**Source material:**
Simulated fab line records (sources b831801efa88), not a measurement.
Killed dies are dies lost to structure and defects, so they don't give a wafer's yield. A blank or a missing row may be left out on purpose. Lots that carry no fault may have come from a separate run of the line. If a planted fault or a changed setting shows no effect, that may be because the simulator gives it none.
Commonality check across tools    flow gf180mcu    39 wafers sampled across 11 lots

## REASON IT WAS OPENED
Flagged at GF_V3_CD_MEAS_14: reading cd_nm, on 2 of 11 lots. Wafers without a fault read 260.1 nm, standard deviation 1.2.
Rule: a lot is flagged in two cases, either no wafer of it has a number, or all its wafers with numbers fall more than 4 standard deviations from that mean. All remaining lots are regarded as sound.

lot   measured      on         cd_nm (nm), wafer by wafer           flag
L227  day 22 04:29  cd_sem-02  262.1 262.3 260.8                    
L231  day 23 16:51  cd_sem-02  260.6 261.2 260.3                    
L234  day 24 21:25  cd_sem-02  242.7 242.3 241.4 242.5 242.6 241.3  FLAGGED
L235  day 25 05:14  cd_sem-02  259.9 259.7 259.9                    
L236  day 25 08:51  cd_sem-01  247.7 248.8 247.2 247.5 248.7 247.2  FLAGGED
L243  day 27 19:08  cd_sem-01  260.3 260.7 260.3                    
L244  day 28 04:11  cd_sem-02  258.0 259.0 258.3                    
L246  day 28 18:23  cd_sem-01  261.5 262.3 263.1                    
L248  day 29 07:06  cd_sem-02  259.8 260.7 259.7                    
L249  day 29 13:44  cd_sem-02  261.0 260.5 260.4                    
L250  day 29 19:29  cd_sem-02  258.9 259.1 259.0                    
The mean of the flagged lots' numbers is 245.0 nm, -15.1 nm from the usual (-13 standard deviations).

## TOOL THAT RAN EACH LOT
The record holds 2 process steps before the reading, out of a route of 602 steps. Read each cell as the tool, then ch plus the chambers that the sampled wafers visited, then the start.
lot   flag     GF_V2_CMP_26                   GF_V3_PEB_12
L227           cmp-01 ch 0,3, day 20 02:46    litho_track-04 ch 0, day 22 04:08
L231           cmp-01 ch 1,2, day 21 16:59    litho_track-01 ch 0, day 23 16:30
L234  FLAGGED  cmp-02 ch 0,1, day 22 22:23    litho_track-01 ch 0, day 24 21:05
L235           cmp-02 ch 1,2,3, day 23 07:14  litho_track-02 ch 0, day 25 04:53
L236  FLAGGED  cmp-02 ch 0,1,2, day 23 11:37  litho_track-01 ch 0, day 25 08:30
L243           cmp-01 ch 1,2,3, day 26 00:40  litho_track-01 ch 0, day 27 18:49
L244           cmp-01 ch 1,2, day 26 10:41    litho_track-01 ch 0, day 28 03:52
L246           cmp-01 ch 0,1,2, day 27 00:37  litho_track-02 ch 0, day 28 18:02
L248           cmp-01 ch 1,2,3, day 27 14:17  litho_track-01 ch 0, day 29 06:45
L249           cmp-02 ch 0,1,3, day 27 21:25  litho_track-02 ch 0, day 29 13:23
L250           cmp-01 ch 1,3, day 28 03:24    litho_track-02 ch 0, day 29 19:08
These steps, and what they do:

**Activity:**
Repeat the entries above verbatim, but only from the line that has "261.5 262.3 263.1" down to the line that has "day 24 21:05", inclusive.

**Task output:**
L246  day 28 18:23  cd_sem-01  261.5 262.3 263.1                    
L248  day 29 07:06  cd_sem-02  259.8 260.7 259.7                    
L249  day 29 13:44  cd_sem-02  261.0 260.5 260.4                    
L250  day 29 19:29  cd_sem-02  258.9 259.1 259.0                    
The mean of the flagged lots' numbers is 245.0 nm, -15.1 nm from the usual (-13 standard deviations).

## TOOL THAT RAN EACH LOT
The record holds 2 process steps before the reading, out of a route of 602 steps. Read each cell as the tool, then ch plus the chambers that the sampled wafers visited, then the start.
lot   flag     GF_V2_CMP_26                   GF_V3_PEB_12
L227           cmp-01 ch 0,3, day 20 02:46    litho_track-04 ch 0, day 22 04:08
L231           cmp-01 ch 1,2, day 21 16:59    litho_track-01 ch 0, day 23 16:30
L234  FLAGGED  cmp-02 ch 0,1, day 22 22:23    litho_track-01 ch 0, day 24 21:05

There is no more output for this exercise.